→ **Extracted records**
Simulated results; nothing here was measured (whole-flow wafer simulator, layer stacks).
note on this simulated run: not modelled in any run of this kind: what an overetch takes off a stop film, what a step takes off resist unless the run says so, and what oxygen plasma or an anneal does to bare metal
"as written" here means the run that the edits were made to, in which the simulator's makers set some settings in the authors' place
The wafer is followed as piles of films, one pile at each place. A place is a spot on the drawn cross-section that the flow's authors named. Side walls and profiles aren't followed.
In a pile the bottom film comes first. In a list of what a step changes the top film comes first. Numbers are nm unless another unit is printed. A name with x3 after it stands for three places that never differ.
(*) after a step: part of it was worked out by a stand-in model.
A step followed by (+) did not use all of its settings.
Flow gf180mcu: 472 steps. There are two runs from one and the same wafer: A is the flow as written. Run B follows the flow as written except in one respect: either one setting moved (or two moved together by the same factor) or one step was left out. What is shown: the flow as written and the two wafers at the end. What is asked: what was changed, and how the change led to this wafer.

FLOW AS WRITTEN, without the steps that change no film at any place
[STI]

→ **Work request**
Every line of the listing must be written out again exactly.

→ **Response**
Simulated results; nothing here was measured (whole-flow wafer simulator, layer stacks).
note on this simulated run: not modelled in any run of this kind: what an overetch takes off a stop film, what a step takes off resist unless the run says so, and what oxygen plasma or an anneal does to bare metal
"as written" here means the run that the edits were made to, in which the simulator's makers set some settings in the authors' place
The wafer is followed as piles of films, one pile at each place. A place is a spot on the drawn cross-section that the flow's authors named. Side walls and profiles aren't followed.
In a pile the bottom film comes first. In a list of what a step changes the top film comes first. Numbers are nm unless another unit is printed. A name with x3 after it stands for three places that never differ.
(*) after a step: part of it was worked out by a stand-in model.
A step followed by (+) did not use all of its settings.
Flow gf180mcu: 472 steps. There are two runs from one and the same wafer: A is the flow as written. Run B follows the flow as written except in one respect: either one setting moved (or two moved together by the same factor) or one step was left out. What is shown: the flow as written and the two wafers at the end. What is asked: what was changed, and how the change led to this wafer.

FLOW AS WRITTEN, without the steps that change no film at any place
[STI]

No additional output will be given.